#### [ENTRIES PROVIDED]
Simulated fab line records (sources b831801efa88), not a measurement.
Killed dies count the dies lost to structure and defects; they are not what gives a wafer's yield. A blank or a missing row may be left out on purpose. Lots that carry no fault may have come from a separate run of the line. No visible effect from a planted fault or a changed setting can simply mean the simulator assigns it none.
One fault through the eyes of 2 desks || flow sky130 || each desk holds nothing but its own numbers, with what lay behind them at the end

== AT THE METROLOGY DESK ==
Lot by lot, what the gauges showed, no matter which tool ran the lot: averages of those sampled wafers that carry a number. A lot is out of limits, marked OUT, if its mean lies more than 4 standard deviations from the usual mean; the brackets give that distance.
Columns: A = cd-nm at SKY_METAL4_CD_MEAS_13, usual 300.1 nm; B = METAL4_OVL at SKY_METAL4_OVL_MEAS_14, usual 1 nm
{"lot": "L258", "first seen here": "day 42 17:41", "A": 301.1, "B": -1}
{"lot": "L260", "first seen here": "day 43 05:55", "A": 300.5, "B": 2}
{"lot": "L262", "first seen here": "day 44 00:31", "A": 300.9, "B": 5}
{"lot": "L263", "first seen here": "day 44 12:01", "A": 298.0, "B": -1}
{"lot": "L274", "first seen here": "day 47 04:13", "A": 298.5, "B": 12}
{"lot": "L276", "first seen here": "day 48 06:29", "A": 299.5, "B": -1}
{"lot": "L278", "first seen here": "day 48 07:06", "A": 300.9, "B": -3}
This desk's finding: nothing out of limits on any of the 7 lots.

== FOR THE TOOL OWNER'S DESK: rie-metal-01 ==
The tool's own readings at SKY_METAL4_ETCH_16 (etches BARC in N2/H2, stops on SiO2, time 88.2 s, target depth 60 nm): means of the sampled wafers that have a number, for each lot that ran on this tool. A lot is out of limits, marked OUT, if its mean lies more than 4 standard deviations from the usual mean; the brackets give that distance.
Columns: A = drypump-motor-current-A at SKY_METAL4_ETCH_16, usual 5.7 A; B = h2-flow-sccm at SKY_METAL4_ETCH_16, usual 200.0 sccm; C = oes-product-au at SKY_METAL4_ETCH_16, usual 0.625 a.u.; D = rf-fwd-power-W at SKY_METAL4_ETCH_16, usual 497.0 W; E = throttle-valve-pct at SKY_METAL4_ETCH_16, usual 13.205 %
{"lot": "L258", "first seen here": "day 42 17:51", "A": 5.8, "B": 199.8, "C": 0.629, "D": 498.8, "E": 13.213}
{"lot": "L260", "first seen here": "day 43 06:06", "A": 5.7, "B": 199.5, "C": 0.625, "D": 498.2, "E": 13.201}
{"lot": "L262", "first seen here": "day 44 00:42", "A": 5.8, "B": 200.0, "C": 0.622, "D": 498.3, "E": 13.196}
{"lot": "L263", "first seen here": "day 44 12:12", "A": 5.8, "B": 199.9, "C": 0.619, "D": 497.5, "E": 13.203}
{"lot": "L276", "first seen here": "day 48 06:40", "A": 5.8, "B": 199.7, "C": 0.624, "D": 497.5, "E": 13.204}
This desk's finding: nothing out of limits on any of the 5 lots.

#### [WORK ORDER]
From the entries above, extract only the lines running from the one containing "Killed dies count" through the one containing "Lot by lot, what", inclusive.

#### [RESPONSE AREA]
Killed dies count the dies lost to structure and defects; they are not what gives a wafer's yield. A blank or a missing row may be left out on purpose. Lots that carry no fault may have come from a separate run of the line. No visible effect from a planted fault or a changed setting can simply mean the simulator assigns it none.
One fault through the eyes of 2 desks || flow sky130 || each desk holds nothing but its own numbers, with what lay behind them at the end

== AT THE METROLOGY DESK ==
Lot by lot, what the gauges showed, no matter which tool ran the lot: averages of those sampled wafers that carry a number. A lot is out of limits, marked OUT, if its mean lies more than 4 standard deviations from the usual mean; the brackets give that distance.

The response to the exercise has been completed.